Dataset entries Start Marker

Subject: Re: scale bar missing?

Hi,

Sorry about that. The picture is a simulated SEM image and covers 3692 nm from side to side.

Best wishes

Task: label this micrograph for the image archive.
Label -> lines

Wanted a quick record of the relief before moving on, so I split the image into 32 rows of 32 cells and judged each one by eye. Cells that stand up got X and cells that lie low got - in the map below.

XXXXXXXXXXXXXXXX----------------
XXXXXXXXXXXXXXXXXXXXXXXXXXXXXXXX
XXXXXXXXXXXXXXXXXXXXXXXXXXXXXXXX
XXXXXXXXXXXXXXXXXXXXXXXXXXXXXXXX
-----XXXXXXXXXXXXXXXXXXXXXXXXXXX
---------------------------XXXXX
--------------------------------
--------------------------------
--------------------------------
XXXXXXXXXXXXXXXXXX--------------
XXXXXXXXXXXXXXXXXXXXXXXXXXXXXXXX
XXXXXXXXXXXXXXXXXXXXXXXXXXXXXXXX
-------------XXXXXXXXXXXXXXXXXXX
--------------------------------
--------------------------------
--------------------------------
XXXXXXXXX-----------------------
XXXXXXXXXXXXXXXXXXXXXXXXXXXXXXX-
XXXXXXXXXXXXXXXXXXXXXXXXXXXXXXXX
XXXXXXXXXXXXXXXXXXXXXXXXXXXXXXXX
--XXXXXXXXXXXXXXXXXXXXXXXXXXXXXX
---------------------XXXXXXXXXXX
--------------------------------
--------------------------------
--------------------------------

Dataset entries End Marker

Action item: Retype every entry above, word for word.

Answer box:
Subject: Re: scale bar missing?

Hi,

Sorry about that. The picture is a simulated SEM image and covers 3692 nm from side to side.

Best wishes

Task: label this micrograph for the image archive.
Label -> lines

Wanted a quick record of the relief before moving on, so I split the image into 32 rows of 32 cells and judged each one by eye. Cells that stand up got X and cells that lie low got - in the map below.

XXXXXXXXXXXXXXXX----------------
XXXXXXXXXXXXXXXXXXXXXXXXXXXXXXXX
XXXXXXXXXXXXXXXXXXXXXXXXXXXXXXXX
XXXXXXXXXXXXXXXXXXXXXXXXXXXXXXXX
-----XXXXXXXXXXXXXXXXXXXXXXXXXXX
---------------------------XXXXX
--------------------------------
--------------------------------
--------------------------------
XXXXXXXXXXXXXXXXXX--------------
XXXXXXXXXXXXXXXXXXXXXXXXXXXXXXXX
XXXXXXXXXXXXXXXXXXXXXXXXXXXXXXXX
-------------XXXXXXXXXXXXXXXXXXX
--------------------------------
--------------------------------
--------------------------------
XXXXXXXXX-----------------------
XXXXXXXXXXXXXXXXXXXXXXXXXXXXXXX-
XXXXXXXXXXXXXXXXXXXXXXXXXXXXXXXX
XXXXXXXXXXXXXXXXXXXXXXXXXXXXXXXX
--XXXXXXXXXXXXXXXXXXXXXXXXXXXXXX
---------------------XXXXXXXXXXX
--------------------------------
--------------------------------
--------------------------------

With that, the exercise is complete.